- [Brief]: Take the lines below between the one holding "Log of one tool: spin" and the one holding "P1: etch of", inclusive, and copy them exactly. Add nothing.

- [Provided material]:
------------

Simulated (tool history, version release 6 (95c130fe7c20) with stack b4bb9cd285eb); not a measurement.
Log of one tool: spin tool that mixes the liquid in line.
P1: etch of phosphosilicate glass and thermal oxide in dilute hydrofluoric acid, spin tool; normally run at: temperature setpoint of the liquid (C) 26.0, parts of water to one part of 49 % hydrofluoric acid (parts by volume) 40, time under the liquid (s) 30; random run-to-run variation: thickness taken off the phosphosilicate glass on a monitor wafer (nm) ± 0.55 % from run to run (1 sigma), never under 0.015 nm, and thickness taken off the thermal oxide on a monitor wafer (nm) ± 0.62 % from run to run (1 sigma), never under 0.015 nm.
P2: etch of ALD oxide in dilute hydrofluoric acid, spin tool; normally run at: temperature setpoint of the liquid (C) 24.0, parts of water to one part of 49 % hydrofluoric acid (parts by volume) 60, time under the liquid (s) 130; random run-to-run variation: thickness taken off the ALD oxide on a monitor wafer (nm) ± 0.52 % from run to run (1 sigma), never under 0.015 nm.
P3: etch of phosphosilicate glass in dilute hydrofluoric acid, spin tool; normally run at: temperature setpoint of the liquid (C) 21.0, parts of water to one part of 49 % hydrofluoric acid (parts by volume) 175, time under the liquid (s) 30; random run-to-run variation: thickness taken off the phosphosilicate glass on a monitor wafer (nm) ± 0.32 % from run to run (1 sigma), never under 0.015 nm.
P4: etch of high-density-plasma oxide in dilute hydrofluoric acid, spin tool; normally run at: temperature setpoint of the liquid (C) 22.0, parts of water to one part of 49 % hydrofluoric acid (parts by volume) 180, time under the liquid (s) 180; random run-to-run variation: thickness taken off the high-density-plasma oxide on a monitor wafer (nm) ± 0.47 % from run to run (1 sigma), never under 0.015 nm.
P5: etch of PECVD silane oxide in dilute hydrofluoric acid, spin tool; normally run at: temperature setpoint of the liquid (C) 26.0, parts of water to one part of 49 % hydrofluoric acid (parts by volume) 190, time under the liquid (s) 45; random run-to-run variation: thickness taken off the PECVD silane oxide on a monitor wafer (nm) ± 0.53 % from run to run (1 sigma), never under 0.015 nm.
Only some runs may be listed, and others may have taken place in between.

------------

- [Worked solution]:
Log of one tool: spin tool that mixes the liquid in line.
P1: etch of phosphosilicate glass and thermal oxide in dilute hydrofluoric acid, spin tool; normally run at: temperature setpoint of the liquid (C) 26.0, parts of water to one part of 49 % hydrofluoric acid (parts by volume) 40, time under the liquid (s) 30; random run-to-run variation: thickness taken off the phosphosilicate glass on a monitor wafer (nm) ± 0.55 % from run to run (1 sigma), never under 0.015 nm, and thickness taken off the thermal oxide on a monitor wafer (nm) ± 0.62 % from run to run (1 sigma), never under 0.015 nm.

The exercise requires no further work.